Exercise: Quote the material below exactly as written, from the first line to the line that holds "Because killed dies", endpoints included.

Data shown:
=-=-=
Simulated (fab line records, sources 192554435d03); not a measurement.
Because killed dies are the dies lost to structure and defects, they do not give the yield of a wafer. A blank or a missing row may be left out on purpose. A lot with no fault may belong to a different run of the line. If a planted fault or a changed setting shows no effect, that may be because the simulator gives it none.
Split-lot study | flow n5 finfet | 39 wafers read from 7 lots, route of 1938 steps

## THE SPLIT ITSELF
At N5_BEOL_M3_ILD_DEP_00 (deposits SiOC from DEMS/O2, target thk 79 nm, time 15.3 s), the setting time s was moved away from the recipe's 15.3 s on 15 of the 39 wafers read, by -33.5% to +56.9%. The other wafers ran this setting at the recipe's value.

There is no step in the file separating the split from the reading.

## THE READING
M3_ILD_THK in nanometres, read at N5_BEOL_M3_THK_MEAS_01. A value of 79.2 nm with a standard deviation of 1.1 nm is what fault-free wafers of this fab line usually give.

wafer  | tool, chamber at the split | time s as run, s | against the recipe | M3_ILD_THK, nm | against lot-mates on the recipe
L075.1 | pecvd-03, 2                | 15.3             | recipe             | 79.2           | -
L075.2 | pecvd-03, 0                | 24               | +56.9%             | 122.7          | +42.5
=-=-=

Answer space:
Simulated (fab line records, sources 192554435d03); not a measurement.
Because killed dies are the dies lost to structure and defects, they do not give the yield of a wafer. A blank or a missing row may be left out on purpose. A lot with no fault may belong to a different run of the line. If a planted fault or a changed setting shows no effect, that may be because the simulator gives it none.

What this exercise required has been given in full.